> EXTRACTED RECORDS
....

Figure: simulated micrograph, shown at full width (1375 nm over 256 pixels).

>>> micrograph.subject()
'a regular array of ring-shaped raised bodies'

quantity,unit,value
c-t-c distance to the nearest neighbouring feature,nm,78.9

....

> ACTIVITY
Set down exactly the lines from the start of the records to the line with "quantity,unit,value". Include that line, and add nothing more.

> EXERCISE ANSWER
Figure: simulated micrograph, shown at full width (1375 nm over 256 pixels).

>>> micrograph.subject()
'a regular array of ring-shaped raised bodies'

quantity,unit,value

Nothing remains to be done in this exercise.